ACTION ITEM
Could you print exactly the lines of the listing below, starting at the line that has "read on which" and ending at the line that has "3. SUSPECTS, AND WHAT RULES EACH OUT", and only those lines?

BEGIN THE DATA

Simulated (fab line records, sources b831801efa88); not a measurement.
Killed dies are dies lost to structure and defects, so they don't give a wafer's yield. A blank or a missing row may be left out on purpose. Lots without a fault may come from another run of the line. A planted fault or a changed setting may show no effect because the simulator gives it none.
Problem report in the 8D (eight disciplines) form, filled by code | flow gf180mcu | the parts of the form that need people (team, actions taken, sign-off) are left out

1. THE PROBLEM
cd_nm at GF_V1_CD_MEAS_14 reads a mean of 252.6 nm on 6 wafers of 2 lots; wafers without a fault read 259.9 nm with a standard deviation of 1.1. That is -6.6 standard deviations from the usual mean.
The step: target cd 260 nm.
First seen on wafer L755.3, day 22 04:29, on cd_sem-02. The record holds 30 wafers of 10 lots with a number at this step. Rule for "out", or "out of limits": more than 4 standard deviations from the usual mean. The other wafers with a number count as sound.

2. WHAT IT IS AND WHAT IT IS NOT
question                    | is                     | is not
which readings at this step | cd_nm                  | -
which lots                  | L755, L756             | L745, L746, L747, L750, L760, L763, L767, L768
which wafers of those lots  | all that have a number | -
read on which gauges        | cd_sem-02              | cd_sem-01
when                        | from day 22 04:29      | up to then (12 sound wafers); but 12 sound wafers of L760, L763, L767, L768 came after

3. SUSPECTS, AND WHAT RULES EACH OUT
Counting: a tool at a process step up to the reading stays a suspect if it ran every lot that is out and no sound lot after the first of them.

END THE DATA

RESPONSE AREA
read on which gauges        | cd_sem-02              | cd_sem-01
when                        | from day 22 04:29      | up to then (12 sound wafers); but 12 sound wafers of L760, L763, L767, L768 came after

3. SUSPECTS, AND WHAT RULES EACH OUT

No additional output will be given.